WORK TASK:
Would you please copy the part of the material below that opens with the line containing "The wafer is followed" and closes with the line containing "Fault: step 98, ETCH: depth"? Copy it exactly, and only it.

ENTRIES SUPPLIED:
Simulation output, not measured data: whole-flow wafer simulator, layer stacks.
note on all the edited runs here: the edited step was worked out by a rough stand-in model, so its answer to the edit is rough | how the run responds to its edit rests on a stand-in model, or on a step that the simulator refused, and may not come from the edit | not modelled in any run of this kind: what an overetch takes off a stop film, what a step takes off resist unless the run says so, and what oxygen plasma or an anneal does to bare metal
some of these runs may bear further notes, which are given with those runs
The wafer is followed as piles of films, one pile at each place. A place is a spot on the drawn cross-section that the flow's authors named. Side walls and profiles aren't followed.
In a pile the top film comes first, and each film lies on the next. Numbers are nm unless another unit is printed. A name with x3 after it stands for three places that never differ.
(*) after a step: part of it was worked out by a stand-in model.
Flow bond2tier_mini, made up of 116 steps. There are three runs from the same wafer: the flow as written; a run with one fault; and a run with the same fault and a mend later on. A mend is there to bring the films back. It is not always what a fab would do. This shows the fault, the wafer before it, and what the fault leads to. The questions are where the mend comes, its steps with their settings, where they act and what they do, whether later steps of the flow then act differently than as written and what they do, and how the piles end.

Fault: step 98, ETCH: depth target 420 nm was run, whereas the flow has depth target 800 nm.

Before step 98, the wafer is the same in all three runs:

EXPECTED ANSWER:
The wafer is followed as piles of films, one pile at each place. A place is a spot on the drawn cross-section that the flow's authors named. Side walls and profiles aren't followed.
In a pile the top film comes first, and each film lies on the next. Numbers are nm unless another unit is printed. A name with x3 after it stands for three places that never differ.
(*) after a step: part of it was worked out by a stand-in model.
Flow bond2tier_mini, made up of 116 steps. There are three runs from the same wafer: the flow as written; a run with one fault; and a run with the same fault and a mend later on. A mend is there to bring the films back. It is not always what a fab would do. This shows the fault, the wafer before it, and what the fault leads to. The questions are where the mend comes, its steps with their settings, where they act and what they do, whether later steps of the flow then act differently than as written and what they do, and how the piles end.

Fault: step 98, ETCH: depth target 420 nm was run, whereas the flow has depth target 800 nm.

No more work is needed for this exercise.